[[ Supplied data, beginning ]]
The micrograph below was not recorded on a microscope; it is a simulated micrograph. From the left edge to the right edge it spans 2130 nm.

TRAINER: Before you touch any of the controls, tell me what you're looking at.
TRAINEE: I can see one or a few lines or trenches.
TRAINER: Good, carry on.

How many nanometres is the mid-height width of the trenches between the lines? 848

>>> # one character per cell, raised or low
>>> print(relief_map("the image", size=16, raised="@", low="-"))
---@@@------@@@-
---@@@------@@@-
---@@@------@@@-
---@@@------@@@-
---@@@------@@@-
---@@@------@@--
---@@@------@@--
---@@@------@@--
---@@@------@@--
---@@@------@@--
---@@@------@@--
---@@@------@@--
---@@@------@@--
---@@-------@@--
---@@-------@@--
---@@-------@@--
[[ Supplied data, end ]]

Work instruction >>
Each line from the top of the listing down to and including the one containing "raised or low" should be transcribed exactly; nothing else is to be output.

Result >>
The micrograph below was not recorded on a microscope; it is a simulated micrograph. From the left edge to the right edge it spans 2130 nm.

TRAINER: Before you touch any of the controls, tell me what you're looking at.
TRAINEE: I can see one or a few lines or trenches.
TRAINER: Good, carry on.

How many nanometres is the mid-height width of the trenches between the lines? 848

>>> # one character per cell, raised or low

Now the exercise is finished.